++++
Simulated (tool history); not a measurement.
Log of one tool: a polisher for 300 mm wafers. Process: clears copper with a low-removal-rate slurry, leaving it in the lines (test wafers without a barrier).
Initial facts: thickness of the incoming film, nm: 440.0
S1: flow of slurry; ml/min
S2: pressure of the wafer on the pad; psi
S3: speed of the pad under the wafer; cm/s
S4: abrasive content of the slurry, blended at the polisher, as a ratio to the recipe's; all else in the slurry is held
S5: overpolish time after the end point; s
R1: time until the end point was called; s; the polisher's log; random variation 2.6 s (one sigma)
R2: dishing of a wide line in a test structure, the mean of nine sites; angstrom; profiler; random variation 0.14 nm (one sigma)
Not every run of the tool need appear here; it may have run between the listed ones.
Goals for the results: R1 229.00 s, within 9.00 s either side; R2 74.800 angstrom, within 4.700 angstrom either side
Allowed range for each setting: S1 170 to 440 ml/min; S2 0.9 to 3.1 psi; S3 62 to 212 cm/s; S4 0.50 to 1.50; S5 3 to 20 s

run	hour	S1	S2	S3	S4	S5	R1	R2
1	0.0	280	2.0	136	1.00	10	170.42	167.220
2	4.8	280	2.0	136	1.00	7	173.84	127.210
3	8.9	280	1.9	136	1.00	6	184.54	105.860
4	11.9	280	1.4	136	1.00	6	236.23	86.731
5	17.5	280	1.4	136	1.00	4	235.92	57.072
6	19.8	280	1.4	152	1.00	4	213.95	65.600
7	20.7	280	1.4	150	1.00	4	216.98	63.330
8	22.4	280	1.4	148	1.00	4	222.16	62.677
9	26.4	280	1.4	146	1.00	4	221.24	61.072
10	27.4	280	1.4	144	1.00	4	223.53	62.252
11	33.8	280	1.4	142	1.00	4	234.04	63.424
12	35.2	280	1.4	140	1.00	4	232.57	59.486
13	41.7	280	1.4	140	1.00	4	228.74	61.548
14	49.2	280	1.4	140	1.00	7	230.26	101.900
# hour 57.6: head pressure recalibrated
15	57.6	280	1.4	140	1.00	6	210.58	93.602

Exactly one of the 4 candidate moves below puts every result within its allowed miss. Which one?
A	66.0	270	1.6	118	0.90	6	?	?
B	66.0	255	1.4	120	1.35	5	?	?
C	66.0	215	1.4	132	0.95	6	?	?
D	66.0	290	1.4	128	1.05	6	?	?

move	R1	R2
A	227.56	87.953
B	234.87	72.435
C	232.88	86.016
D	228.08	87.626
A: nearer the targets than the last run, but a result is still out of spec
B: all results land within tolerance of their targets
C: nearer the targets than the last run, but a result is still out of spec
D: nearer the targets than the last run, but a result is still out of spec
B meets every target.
++++

◆ WORK INSTRUCTION: Your reply must contain exactly the lines from the first line of the data through the line holding "R2: dishing of", and nothing more.

◆ SOLUTION:
Simulated (tool history); not a measurement.
Log of one tool: a polisher for 300 mm wafers. Process: clears copper with a low-removal-rate slurry, leaving it in the lines (test wafers without a barrier).
Initial facts: thickness of the incoming film, nm: 440.0
S1: flow of slurry; ml/min
S2: pressure of the wafer on the pad; psi
S3: speed of the pad under the wafer; cm/s
S4: abrasive content of the slurry, blended at the polisher, as a ratio to the recipe's; all else in the slurry is held
S5: overpolish time after the end point; s
R1: time until the end point was called; s; the polisher's log; random variation 2.6 s (one sigma)
R2: dishing of a wide line in a test structure, the mean of nine sites; angstrom; profiler; random variation 0.14 nm (one sigma)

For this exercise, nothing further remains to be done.